→ **Given entries**:
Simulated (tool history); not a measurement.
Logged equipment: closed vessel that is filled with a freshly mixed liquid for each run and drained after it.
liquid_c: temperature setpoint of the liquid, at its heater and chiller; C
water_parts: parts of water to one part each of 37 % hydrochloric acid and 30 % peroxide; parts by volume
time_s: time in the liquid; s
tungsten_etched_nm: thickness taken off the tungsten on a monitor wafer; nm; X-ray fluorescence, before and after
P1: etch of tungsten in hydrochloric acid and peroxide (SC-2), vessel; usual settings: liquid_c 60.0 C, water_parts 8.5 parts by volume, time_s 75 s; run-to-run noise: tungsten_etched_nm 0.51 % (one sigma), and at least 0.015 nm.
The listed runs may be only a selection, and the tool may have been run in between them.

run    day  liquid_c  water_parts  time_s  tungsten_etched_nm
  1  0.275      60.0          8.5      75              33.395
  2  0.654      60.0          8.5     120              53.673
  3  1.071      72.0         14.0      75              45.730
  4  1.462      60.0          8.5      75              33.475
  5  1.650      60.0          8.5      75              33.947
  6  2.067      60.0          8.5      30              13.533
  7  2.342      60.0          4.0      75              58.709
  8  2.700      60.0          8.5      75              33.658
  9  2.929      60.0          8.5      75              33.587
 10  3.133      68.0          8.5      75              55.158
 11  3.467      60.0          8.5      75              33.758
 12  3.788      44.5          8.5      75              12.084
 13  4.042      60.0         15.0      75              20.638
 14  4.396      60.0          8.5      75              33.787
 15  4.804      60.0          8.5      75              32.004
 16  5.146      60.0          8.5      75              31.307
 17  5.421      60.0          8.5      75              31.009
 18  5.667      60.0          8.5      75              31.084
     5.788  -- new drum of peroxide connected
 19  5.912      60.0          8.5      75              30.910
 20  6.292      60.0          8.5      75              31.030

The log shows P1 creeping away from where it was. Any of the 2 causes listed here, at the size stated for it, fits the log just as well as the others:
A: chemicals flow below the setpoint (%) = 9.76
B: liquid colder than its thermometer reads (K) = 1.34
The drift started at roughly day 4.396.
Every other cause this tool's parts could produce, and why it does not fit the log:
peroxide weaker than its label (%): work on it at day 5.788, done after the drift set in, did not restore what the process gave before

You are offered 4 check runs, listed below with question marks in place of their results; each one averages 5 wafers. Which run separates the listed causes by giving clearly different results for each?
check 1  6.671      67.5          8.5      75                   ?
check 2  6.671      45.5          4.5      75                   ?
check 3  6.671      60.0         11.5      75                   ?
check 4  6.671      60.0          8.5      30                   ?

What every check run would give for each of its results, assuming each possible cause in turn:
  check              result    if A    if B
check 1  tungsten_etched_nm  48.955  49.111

→ **Assignment**: Print exactly the lines from the beginning of the entries through the line with "The listed runs". Output nothing more.

→ **Task result**:
Simulated (tool history); not a measurement.
Logged equipment: closed vessel that is filled with a freshly mixed liquid for each run and drained after it.
liquid_c: temperature setpoint of the liquid, at its heater and chiller; C
water_parts: parts of water to one part each of 37 % hydrochloric acid and 30 % peroxide; parts by volume
time_s: time in the liquid; s
tungsten_etched_nm: thickness taken off the tungsten on a monitor wafer; nm; X-ray fluorescence, before and after
P1: etch of tungsten in hydrochloric acid and peroxide (SC-2), vessel; usual settings: liquid_c 60.0 C, water_parts 8.5 parts by volume, time_s 75 s; run-to-run noise: tungsten_etched_nm 0.51 % (one sigma), and at least 0.015 nm.
The listed runs may be only a selection, and the tool may have been run in between them.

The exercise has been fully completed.